Work item: Print the full listing once more, exactly as given.

━━━━━ Extracted records

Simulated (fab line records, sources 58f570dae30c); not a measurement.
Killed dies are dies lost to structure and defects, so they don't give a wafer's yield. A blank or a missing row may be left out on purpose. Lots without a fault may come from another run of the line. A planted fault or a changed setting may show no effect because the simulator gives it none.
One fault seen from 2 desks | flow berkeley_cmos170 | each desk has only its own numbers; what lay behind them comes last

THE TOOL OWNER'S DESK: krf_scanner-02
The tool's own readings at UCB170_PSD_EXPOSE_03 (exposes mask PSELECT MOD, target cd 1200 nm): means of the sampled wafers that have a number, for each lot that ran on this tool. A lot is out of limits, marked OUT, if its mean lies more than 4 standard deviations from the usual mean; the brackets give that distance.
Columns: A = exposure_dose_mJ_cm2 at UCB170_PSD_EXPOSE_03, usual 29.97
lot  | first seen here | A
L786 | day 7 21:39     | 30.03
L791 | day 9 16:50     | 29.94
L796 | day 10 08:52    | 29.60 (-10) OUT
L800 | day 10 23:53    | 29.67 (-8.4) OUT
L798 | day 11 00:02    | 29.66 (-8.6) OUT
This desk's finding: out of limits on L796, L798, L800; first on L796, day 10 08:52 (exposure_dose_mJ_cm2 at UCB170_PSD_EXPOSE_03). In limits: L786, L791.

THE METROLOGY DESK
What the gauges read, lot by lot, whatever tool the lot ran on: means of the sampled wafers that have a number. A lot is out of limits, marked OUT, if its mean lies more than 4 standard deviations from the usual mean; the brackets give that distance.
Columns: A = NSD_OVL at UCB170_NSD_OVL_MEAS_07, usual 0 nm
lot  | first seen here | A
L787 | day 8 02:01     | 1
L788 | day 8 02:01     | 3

━━━━━━━━━━

Answer space:
Simulated (fab line records, sources 58f570dae30c); not a measurement.
Killed dies are dies lost to structure and defects, so they don't give a wafer's yield. A blank or a missing row may be left out on purpose. Lots without a fault may come from another run of the line. A planted fault or a changed setting may show no effect because the simulator gives it none.
One fault seen from 2 desks | flow berkeley_cmos170 | each desk has only its own numbers; what lay behind them comes last

THE TOOL OWNER'S DESK: krf_scanner-02
The tool's own readings at UCB170_PSD_EXPOSE_03 (exposes mask PSELECT MOD, target cd 1200 nm): means of the sampled wafers that have a number, for each lot that ran on this tool. A lot is out of limits, marked OUT, if its mean lies more than 4 standard deviations from the usual mean; the brackets give that distance.
Columns: A = exposure_dose_mJ_cm2 at UCB170_PSD_EXPOSE_03, usual 29.97
lot  | first seen here | A
L786 | day 7 21:39     | 30.03
L791 | day 9 16:50     | 29.94
L796 | day 10 08:52    | 29.60 (-10) OUT
L800 | day 10 23:53    | 29.67 (-8.4) OUT
L798 | day 11 00:02    | 29.66 (-8.6) OUT
This desk's finding: out of limits on L796, L798, L800; first on L796, day 10 08:52 (exposure_dose_mJ_cm2 at UCB170_PSD_EXPOSE_03). In limits: L786, L791.

THE METROLOGY DESK
What the gauges read, lot by lot, whatever tool the lot ran on: means of the sampled wafers that have a number. A lot is out of limits, marked OUT, if its mean lies more than 4 standard deviations from the usual mean; the brackets give that distance.
Columns: A = NSD_OVL at UCB170_NSD_OVL_MEAS_07, usual 0 nm
lot  | first seen here | A
L787 | day 8 02:01     | 1
L788 | day 8 02:01     | 3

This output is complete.